┌─ Supplied records

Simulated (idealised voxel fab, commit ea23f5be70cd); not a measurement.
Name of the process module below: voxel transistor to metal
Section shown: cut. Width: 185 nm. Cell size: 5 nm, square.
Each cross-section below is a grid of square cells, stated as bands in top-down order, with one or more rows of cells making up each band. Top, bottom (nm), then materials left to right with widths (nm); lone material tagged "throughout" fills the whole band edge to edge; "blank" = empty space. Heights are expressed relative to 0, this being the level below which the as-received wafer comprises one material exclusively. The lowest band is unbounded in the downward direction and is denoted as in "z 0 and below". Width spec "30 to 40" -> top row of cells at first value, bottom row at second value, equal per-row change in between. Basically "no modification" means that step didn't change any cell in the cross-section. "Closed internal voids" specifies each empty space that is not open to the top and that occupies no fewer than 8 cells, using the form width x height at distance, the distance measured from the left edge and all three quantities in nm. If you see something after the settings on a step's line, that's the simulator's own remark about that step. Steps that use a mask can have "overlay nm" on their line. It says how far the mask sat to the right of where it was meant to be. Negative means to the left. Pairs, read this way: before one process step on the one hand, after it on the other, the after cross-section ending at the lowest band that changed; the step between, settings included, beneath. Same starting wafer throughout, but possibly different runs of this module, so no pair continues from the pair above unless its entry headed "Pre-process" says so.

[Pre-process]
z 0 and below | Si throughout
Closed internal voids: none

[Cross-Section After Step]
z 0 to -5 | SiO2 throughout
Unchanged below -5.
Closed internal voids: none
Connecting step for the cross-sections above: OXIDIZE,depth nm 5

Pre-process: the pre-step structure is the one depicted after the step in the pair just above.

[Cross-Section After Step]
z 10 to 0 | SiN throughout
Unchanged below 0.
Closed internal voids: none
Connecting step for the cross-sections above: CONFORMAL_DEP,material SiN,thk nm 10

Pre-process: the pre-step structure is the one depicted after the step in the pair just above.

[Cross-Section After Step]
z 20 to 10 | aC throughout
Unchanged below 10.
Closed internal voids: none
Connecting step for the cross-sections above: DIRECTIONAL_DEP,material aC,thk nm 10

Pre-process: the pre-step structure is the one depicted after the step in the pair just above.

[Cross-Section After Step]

└─

* **Exercise**:
Print only these lines, please. They run from the start of the entries above to the line containing "Section shown: cut.", both ends included, and must match exactly.

* **Answer section**:
Simulated (idealised voxel fab, commit ea23f5be70cd); not a measurement.
Name of the process module below: voxel transistor to metal
Section shown: cut. Width: 185 nm. Cell size: 5 nm, square.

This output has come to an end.